Work instruction> From the entries below, return only the lines starting at the one that contains "steps of the" and ending at the one that contains "# columns lot.wafer", exactly as they stand.

------ Dataset
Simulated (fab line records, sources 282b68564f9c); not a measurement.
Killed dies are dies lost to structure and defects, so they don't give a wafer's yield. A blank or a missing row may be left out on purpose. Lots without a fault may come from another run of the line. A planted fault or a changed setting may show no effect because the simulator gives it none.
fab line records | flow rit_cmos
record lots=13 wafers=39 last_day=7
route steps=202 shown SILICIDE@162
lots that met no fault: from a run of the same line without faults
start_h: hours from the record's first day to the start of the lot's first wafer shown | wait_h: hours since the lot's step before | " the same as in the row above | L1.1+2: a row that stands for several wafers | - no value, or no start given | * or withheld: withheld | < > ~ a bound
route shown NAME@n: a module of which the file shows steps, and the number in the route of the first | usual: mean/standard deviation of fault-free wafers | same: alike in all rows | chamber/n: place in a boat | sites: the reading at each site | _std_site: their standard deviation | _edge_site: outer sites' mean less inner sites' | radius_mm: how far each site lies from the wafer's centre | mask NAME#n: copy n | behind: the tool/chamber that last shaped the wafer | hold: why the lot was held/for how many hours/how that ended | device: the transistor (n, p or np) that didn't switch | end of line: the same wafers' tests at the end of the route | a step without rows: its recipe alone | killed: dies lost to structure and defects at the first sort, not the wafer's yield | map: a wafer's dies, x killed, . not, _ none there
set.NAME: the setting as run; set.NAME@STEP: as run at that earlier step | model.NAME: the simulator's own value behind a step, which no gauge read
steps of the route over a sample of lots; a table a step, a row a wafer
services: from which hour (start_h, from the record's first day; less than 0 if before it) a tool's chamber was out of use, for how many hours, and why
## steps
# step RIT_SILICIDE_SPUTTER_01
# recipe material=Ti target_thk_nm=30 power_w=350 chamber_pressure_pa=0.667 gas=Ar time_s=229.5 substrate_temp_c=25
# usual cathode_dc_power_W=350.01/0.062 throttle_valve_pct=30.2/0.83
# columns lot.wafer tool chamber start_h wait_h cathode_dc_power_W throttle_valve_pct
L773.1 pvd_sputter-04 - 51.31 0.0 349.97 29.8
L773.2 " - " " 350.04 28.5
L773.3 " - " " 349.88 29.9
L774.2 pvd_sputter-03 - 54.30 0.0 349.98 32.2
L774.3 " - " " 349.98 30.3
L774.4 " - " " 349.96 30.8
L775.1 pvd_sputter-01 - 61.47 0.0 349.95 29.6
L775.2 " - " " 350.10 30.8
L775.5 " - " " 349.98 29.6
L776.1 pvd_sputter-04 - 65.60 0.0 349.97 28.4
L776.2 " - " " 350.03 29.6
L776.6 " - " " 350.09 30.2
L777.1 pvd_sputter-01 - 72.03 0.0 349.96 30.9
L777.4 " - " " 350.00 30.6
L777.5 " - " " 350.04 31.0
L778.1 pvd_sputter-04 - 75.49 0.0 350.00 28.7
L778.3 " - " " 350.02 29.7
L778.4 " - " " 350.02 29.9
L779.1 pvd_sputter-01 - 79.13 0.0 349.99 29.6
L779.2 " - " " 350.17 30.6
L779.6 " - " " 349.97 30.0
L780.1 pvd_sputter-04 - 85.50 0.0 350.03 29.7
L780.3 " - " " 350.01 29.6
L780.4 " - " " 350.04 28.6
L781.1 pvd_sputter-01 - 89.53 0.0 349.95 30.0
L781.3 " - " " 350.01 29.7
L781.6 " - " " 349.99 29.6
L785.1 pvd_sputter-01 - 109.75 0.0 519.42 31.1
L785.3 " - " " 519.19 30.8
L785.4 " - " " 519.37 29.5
------------

Worked solution>
steps of the route over a sample of lots; a table a step, a row a wafer
services: from which hour (start_h, from the record's first day; less than 0 if before it) a tool's chamber was out of use, for how many hours, and why
## steps
# step RIT_SILICIDE_SPUTTER_01
# recipe material=Ti target_thk_nm=30 power_w=350 chamber_pressure_pa=0.667 gas=Ar time_s=229.5 substrate_temp_c=25
# usual cathode_dc_power_W=350.01/0.062 throttle_valve_pct=30.2/0.83
# columns lot.wafer tool chamber start_h wait_h cathode_dc_power_W throttle_valve_pct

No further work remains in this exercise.